(Listed entries Opens)

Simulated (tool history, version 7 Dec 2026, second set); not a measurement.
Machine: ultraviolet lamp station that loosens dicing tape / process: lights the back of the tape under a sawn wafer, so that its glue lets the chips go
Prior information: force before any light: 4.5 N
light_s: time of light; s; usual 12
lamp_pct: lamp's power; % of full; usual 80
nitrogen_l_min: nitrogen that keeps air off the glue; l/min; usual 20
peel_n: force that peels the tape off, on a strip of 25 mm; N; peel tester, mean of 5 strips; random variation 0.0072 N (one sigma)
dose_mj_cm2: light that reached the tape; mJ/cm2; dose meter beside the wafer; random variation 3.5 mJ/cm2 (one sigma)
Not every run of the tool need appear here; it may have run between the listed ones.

(Listed entries Closes)

» Exercise: Please repeat the material above word for word.

» Task solution:
Simulated (tool history, version 7 Dec 2026, second set); not a measurement.
Machine: ultraviolet lamp station that loosens dicing tape / process: lights the back of the tape under a sawn wafer, so that its glue lets the chips go
Prior information: force before any light: 4.5 N
light_s: time of light; s; usual 12
lamp_pct: lamp's power; % of full; usual 80
nitrogen_l_min: nitrogen that keeps air off the glue; l/min; usual 20
peel_n: force that peels the tape off, on a strip of 25 mm; N; peel tester, mean of 5 strips; random variation 0.0072 N (one sigma)
dose_mj_cm2: light that reached the tape; mJ/cm2; dose meter beside the wafer; random variation 3.5 mJ/cm2 (one sigma)
Not every run of the tool need appear here; it may have run between the listed ones.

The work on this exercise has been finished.